● ● ● ●

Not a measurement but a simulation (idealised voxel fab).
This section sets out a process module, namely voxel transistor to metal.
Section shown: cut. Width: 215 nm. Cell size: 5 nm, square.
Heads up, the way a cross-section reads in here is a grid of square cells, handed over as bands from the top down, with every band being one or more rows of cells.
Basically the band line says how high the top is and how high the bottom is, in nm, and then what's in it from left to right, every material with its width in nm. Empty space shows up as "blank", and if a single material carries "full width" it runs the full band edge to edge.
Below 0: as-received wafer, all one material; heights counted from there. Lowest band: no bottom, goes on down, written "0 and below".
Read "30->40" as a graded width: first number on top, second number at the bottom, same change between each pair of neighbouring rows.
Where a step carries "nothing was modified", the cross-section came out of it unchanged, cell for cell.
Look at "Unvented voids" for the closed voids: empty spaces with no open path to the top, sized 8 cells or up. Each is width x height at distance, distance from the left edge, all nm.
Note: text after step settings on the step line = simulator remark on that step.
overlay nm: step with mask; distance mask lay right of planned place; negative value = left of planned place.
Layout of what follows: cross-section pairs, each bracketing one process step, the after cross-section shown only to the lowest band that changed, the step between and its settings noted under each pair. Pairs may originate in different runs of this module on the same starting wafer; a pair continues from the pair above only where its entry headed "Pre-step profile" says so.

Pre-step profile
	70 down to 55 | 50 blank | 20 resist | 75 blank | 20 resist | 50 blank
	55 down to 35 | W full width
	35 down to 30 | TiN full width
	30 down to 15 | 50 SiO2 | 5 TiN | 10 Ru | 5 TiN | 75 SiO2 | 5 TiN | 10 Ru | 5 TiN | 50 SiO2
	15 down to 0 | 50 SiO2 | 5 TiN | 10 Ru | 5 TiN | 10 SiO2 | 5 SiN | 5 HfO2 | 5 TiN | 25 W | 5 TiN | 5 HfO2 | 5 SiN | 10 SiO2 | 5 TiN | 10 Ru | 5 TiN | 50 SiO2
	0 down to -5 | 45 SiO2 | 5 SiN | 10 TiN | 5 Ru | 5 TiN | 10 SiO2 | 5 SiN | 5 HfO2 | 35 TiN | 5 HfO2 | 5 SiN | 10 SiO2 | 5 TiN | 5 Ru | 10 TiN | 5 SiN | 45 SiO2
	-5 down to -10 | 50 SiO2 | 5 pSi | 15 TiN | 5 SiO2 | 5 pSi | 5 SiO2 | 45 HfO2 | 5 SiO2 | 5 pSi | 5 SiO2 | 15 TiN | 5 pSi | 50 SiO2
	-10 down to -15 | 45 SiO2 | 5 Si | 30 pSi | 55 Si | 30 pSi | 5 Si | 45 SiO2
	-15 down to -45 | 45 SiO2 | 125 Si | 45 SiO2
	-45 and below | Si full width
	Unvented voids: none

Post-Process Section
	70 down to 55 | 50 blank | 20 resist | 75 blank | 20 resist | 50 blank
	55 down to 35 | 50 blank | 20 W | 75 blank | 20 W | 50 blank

● ● ● ●

| Activity |
Nothing should appear in the answer except the lines above from the line with "35 down to 30 | TiN full width" through the line with "15 down to 0", both included, written out exactly.

| Task answer |
	35 down to 30 | TiN full width
	30 down to 15 | 50 SiO2 | 5 TiN | 10 Ru | 5 TiN | 75 SiO2 | 5 TiN | 10 Ru | 5 TiN | 50 SiO2
	15 down to 0 | 50 SiO2 | 5 TiN | 10 Ru | 5 TiN | 10 SiO2 | 5 SiN | 5 HfO2 | 5 TiN | 25 W | 5 TiN | 5 HfO2 | 5 SiN | 10 SiO2 | 5 TiN | 10 Ru | 5 TiN | 50 SiO2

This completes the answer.